________

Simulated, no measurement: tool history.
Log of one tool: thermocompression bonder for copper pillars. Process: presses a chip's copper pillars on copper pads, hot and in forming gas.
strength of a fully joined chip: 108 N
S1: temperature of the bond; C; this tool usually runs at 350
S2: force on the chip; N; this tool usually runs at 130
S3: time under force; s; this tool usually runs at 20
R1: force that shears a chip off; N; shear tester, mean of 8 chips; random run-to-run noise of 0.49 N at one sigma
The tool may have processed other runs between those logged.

________

Task item: Word for word, give back all of the records.

Result:
Simulated, no measurement: tool history.
Log of one tool: thermocompression bonder for copper pillars. Process: presses a chip's copper pillars on copper pads, hot and in forming gas.
strength of a fully joined chip: 108 N
S1: temperature of the bond; C; this tool usually runs at 350
S2: force on the chip; N; this tool usually runs at 130
S3: time under force; s; this tool usually runs at 20
R1: force that shears a chip off; N; shear tester, mean of 8 chips; random run-to-run noise of 0.49 N at one sigma
The tool may have processed other runs between those logged.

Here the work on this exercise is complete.